╭─ INFORMATION PROVIDED

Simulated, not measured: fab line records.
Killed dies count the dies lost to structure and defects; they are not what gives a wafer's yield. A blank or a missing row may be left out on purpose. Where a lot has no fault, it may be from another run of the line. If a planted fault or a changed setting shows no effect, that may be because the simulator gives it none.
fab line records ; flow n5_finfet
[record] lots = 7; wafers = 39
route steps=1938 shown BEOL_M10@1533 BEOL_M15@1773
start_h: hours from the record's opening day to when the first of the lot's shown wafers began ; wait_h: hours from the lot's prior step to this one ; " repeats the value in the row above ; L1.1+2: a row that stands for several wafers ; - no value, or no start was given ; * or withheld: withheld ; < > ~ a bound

╰─

◆ BRIEF: After locating the line with "[record] lots = 7; wafers = 39" in the material above, return it and each line after it exactly, ending at the line with "route steps=1938 shown".

◆ ANSWER AREA:
[record] lots = 7; wafers = 39
route steps=1938 shown BEOL_M10@1533 BEOL_M15@1773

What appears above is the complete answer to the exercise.